DATA LISTING
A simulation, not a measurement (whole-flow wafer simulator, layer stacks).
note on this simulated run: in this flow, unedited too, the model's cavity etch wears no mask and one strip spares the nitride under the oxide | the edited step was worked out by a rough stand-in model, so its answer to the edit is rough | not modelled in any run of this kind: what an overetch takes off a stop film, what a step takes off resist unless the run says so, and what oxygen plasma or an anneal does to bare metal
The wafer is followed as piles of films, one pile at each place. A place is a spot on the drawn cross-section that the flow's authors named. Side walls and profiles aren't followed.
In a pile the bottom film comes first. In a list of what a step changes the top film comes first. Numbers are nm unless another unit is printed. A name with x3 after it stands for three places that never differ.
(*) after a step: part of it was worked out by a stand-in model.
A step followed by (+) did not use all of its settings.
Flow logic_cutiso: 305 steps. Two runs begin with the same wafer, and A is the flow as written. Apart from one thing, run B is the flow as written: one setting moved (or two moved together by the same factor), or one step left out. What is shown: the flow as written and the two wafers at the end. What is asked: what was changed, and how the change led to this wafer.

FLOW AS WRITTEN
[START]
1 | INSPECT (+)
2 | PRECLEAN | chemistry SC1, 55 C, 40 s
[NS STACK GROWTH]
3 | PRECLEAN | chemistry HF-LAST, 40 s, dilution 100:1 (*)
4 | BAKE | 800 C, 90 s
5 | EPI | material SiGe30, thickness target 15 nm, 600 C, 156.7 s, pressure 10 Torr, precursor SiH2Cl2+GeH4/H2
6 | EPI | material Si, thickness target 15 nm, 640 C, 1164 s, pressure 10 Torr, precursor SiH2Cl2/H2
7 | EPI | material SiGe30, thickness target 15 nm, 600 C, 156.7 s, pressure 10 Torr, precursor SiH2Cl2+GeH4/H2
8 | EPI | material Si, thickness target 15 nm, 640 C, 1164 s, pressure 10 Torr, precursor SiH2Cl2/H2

WORK ITEM
If a line comes after the one that contains "5 | EPI | material", leave it out; return every line of the entries up to that point exactly, starting with the first, with that line included.

ANSWER BOX
A simulation, not a measurement (whole-flow wafer simulator, layer stacks).
note on this simulated run: in this flow, unedited too, the model's cavity etch wears no mask and one strip spares the nitride under the oxide | the edited step was worked out by a rough stand-in model, so its answer to the edit is rough | not modelled in any run of this kind: what an overetch takes off a stop film, what a step takes off resist unless the run says so, and what oxygen plasma or an anneal does to bare metal
The wafer is followed as piles of films, one pile at each place. A place is a spot on the drawn cross-section that the flow's authors named. Side walls and profiles aren't followed.
In a pile the bottom film comes first. In a list of what a step changes the top film comes first. Numbers are nm unless another unit is printed. A name with x3 after it stands for three places that never differ.
(*) after a step: part of it was worked out by a stand-in model.
A step followed by (+) did not use all of its settings.
Flow logic_cutiso: 305 steps. Two runs begin with the same wafer, and A is the flow as written. Apart from one thing, run B is the flow as written: one setting moved (or two moved together by the same factor), or one step left out. What is shown: the flow as written and the two wafers at the end. What is asked: what was changed, and how the change led to this wafer.

FLOW AS WRITTEN
[START]
1 | INSPECT (+)
2 | PRECLEAN | chemistry SC1, 55 C, 40 s
[NS STACK GROWTH]
3 | PRECLEAN | chemistry HF-LAST, 40 s, dilution 100:1 (*)
4 | BAKE | 800 C, 90 s
5 | EPI | material SiGe30, thickness target 15 nm, 600 C, 156.7 s, pressure 10 Torr, precursor SiH2Cl2+GeH4/H2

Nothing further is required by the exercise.